Entries supplied>
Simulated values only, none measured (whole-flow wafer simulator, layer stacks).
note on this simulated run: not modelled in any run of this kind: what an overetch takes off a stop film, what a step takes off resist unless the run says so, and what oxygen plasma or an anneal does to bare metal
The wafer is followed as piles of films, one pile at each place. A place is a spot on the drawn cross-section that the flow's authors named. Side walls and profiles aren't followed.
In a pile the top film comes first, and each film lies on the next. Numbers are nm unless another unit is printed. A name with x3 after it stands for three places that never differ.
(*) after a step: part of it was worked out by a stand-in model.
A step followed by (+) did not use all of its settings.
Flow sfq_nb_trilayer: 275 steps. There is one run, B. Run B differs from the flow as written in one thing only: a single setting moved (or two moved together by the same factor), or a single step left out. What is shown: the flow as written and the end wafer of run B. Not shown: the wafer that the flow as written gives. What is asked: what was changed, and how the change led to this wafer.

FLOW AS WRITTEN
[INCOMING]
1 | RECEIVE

Task item>
Give back the whole listing, word for word.

Answer section>
Simulated values only, none measured (whole-flow wafer simulator, layer stacks).
note on this simulated run: not modelled in any run of this kind: what an overetch takes off a stop film, what a step takes off resist unless the run says so, and what oxygen plasma or an anneal does to bare metal
The wafer is followed as piles of films, one pile at each place. A place is a spot on the drawn cross-section that the flow's authors named. Side walls and profiles aren't followed.
In a pile the top film comes first, and each film lies on the next. Numbers are nm unless another unit is printed. A name with x3 after it stands for three places that never differ.
(*) after a step: part of it was worked out by a stand-in model.
A step followed by (+) did not use all of its settings.
Flow sfq_nb_trilayer: 275 steps. There is one run, B. Run B differs from the flow as written in one thing only: a single setting moved (or two moved together by the same factor), or a single step left out. What is shown: the flow as written and the end wafer of run B. Not shown: the wafer that the flow as written gives. What is asked: what was changed, and how the change led to this wafer.

FLOW AS WRITTEN
[INCOMING]
1 | RECEIVE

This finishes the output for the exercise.